■ ACTIVITY
After finding the line with "[PASSIVATION]" in the data below, set down exactly each line through the one with "step 26, HMDS (30 s)", inclusive, and stop there.

Top of SUPPLIED INFORMATION
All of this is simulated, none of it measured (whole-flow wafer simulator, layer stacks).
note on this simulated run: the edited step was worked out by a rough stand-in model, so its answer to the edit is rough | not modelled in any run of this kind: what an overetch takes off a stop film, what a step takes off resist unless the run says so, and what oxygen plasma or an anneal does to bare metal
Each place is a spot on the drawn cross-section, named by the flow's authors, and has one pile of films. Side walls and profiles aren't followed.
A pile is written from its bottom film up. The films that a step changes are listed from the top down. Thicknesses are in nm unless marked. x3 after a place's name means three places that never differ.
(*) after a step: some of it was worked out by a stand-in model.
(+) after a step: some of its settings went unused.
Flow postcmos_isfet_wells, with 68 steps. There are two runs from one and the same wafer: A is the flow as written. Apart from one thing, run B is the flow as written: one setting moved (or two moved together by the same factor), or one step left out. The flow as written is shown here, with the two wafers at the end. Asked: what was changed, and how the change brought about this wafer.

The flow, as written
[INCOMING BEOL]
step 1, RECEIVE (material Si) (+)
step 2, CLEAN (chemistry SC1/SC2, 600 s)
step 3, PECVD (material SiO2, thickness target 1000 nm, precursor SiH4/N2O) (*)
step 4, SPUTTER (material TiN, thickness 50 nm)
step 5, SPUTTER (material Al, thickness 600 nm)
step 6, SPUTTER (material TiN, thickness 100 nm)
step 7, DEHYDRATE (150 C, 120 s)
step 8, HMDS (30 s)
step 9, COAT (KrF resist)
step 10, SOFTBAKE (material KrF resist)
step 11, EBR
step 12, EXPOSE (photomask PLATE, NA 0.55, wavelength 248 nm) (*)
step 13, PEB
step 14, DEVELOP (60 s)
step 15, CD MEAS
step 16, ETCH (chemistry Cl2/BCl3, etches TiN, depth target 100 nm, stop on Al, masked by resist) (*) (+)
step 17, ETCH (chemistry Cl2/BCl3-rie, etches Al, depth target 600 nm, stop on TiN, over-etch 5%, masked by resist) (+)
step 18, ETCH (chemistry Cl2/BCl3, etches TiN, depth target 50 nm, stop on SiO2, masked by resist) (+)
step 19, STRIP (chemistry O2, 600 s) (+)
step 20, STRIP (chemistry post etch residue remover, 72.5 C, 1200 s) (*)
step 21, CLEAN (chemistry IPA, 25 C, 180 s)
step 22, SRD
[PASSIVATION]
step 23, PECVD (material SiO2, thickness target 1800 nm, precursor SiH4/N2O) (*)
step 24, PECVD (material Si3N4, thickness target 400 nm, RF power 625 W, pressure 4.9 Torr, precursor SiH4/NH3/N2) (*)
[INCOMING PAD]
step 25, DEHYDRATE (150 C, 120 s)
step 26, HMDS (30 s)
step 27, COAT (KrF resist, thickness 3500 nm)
Bottom of SUPPLIED INFORMATION

■ PROBLEM SOLUTION
[PASSIVATION]
step 23, PECVD (material SiO2, thickness target 1800 nm, precursor SiH4/N2O) (*)
step 24, PECVD (material Si3N4, thickness target 400 nm, RF power 625 W, pressure 4.9 Torr, precursor SiH4/NH3/N2) (*)
[INCOMING PAD]
step 25, DEHYDRATE (150 C, 120 s)
step 26, HMDS (30 s)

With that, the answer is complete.